• _WORK INSTRUCTION_
Line by line, retype the material with nothing left out.

• _PROVIDED DATA_
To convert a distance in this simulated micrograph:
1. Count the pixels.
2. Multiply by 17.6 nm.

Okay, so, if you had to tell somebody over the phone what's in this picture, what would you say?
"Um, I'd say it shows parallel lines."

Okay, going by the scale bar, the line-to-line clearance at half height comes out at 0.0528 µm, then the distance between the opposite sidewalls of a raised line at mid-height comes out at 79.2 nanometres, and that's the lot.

• _YOUR RESPONSE_
To convert a distance in this simulated micrograph:
1. Count the pixels.
2. Multiply by 17.6 nm.

Okay, so, if you had to tell somebody over the phone what's in this picture, what would you say?
"Um, I'd say it shows parallel lines."

Okay, going by the scale bar, the line-to-line clearance at half height comes out at 0.0528 µm, then the distance between the opposite sidewalls of a raised line at mid-height comes out at 79.2 nanometres, and that's the lot.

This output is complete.